**WORK ITEM**
What you give back should be exactly the opening lines of the data, ending with the line that contains "8,32.6,250,4.1,1.22,1.2,56,251.34" and including it.

**DATA FOR ANALYSIS**
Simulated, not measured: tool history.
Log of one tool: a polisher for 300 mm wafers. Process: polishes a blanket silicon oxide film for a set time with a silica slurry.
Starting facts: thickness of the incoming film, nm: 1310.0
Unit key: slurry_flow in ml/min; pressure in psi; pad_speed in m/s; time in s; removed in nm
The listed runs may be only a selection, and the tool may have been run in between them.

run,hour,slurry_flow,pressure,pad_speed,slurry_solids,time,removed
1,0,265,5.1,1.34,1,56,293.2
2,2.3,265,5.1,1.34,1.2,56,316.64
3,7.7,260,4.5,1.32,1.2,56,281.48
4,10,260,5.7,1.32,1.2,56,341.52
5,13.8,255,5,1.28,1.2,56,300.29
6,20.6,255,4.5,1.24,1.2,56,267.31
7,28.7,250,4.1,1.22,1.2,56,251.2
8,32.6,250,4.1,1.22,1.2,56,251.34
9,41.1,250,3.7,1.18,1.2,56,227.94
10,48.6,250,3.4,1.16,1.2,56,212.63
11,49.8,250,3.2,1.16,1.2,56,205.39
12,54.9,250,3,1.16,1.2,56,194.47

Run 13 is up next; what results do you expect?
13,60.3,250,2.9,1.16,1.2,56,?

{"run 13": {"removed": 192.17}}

**WRITTEN RESPONSE**
Simulated, not measured: tool history.
Log of one tool: a polisher for 300 mm wafers. Process: polishes a blanket silicon oxide film for a set time with a silica slurry.
Starting facts: thickness of the incoming film, nm: 1310.0
Unit key: slurry_flow in ml/min; pressure in psi; pad_speed in m/s; time in s; removed in nm
The listed runs may be only a selection, and the tool may have been run in between them.

run,hour,slurry_flow,pressure,pad_speed,slurry_solids,time,removed
1,0,265,5.1,1.34,1,56,293.2
2,2.3,265,5.1,1.34,1.2,56,316.64
3,7.7,260,4.5,1.32,1.2,56,281.48
4,10,260,5.7,1.32,1.2,56,341.52
5,13.8,255,5,1.28,1.2,56,300.29
6,20.6,255,4.5,1.24,1.2,56,267.31
7,28.7,250,4.1,1.22,1.2,56,251.2
8,32.6,250,4.1,1.22,1.2,56,251.34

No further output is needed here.